GIVEN DATA:
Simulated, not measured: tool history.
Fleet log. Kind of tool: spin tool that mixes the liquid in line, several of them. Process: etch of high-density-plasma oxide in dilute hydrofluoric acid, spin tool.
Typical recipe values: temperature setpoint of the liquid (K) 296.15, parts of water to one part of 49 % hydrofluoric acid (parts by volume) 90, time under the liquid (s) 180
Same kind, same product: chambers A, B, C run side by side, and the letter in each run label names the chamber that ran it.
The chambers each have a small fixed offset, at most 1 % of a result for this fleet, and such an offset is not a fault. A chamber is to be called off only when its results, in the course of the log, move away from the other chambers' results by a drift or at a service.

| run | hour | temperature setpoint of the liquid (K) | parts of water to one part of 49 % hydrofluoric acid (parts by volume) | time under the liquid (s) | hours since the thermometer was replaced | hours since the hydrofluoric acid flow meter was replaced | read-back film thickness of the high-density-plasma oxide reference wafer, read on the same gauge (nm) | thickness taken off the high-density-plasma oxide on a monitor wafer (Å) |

TASK ITEM: Produce only the lines from the line containing "Fleet log. Kind" through the line containing "Typical recipe values: temperature", inclusive of both, exactly as they stand in the entries above.

EXERCISE RESULT:
Fleet log. Kind of tool: spin tool that mixes the liquid in line, several of them. Process: etch of high-density-plasma oxide in dilute hydrofluoric acid, spin tool.
Typical recipe values: temperature setpoint of the liquid (K) 296.15, parts of water to one part of 49 % hydrofluoric acid (parts by volume) 90, time under the liquid (s) 180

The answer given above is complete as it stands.